PROVIDED INFORMATION:
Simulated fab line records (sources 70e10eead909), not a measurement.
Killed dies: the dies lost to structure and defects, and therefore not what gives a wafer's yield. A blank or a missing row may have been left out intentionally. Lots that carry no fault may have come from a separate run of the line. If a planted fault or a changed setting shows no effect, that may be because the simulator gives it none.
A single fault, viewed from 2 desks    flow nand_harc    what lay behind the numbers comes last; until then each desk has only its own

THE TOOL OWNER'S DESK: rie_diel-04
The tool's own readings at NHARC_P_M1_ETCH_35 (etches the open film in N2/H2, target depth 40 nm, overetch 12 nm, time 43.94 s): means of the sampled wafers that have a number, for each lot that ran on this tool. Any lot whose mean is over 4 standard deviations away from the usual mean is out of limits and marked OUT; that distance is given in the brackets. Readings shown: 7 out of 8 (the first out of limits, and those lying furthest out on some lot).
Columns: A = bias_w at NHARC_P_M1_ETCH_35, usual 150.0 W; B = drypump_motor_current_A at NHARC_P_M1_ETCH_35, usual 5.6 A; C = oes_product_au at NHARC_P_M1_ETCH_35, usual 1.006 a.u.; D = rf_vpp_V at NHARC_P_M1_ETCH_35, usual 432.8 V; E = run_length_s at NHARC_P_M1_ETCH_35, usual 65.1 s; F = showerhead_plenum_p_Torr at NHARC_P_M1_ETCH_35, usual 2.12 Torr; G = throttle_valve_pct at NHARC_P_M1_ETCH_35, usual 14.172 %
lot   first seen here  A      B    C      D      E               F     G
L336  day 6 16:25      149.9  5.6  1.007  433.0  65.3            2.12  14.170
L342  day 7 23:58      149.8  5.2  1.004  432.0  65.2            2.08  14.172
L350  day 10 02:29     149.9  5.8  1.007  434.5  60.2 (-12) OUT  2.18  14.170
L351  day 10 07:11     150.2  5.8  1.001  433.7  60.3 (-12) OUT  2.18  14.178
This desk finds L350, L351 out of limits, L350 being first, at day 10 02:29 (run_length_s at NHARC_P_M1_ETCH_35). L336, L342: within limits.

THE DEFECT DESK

TASK ITEM: All lines from the beginning of the listing through the one with "THE TOOL OWNER'S DESK: rie_diel-04" are to be restated word for word, and only those.

EXERCISE SOLUTION:
Simulated fab line records (sources 70e10eead909), not a measurement.
Killed dies: the dies lost to structure and defects, and therefore not what gives a wafer's yield. A blank or a missing row may have been left out intentionally. Lots that carry no fault may have come from a separate run of the line. If a planted fault or a changed setting shows no effect, that may be because the simulator gives it none.
A single fault, viewed from 2 desks    flow nand_harc    what lay behind the numbers comes last; until then each desk has only its own

THE TOOL OWNER'S DESK: rie_diel-04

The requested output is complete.